### [Exercise data]
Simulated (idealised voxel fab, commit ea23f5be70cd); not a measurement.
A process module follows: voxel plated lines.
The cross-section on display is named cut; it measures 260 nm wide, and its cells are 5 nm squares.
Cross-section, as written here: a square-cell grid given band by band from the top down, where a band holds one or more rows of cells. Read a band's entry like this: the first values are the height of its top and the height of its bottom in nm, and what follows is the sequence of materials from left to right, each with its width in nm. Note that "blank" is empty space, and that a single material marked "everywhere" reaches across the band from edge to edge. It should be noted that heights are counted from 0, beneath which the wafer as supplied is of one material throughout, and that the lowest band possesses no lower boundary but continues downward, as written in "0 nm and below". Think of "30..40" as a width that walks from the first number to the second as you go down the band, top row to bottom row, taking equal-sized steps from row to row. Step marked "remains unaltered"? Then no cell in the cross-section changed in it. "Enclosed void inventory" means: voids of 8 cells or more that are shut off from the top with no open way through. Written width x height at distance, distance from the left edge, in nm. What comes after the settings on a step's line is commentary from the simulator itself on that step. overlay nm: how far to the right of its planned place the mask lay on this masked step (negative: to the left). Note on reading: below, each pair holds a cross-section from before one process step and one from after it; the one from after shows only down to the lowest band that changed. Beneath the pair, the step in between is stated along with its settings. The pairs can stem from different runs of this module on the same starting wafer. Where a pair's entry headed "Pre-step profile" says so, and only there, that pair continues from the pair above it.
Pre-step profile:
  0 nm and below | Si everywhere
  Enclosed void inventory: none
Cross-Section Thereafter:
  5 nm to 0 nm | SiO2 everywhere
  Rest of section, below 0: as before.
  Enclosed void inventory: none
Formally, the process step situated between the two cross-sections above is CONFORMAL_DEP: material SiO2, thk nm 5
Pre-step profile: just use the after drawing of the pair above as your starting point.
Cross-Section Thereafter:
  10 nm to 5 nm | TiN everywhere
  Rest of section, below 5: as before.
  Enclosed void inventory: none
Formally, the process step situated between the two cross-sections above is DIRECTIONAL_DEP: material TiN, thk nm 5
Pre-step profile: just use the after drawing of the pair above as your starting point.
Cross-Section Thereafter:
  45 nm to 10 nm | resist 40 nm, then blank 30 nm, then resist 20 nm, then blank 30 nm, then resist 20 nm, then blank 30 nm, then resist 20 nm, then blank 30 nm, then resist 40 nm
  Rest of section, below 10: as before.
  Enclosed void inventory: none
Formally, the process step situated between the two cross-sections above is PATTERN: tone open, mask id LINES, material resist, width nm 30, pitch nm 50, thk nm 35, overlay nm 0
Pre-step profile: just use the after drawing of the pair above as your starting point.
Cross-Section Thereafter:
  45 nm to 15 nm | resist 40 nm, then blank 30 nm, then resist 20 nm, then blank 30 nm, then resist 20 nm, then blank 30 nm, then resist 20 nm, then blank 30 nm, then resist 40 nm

### [Brief]
Copy exactly the stretch of data above from the line with "10 nm to 5 nm | TiN everywhere" through the line with "45 nm to 10", and omit all other lines.

### [Worked solution]
  10 nm to 5 nm | TiN everywhere
  Rest of section, below 5: as before.
  Enclosed void inventory: none
Formally, the process step situated between the two cross-sections above is DIRECTIONAL_DEP: material TiN, thk nm 5
Pre-step profile: just use the after drawing of the pair above as your starting point.
Cross-Section Thereafter:
  45 nm to 10 nm | resist 40 nm, then blank 30 nm, then resist 20 nm, then blank 30 nm, then resist 20 nm, then blank 30 nm, then resist 20 nm, then blank 30 nm, then resist 40 nm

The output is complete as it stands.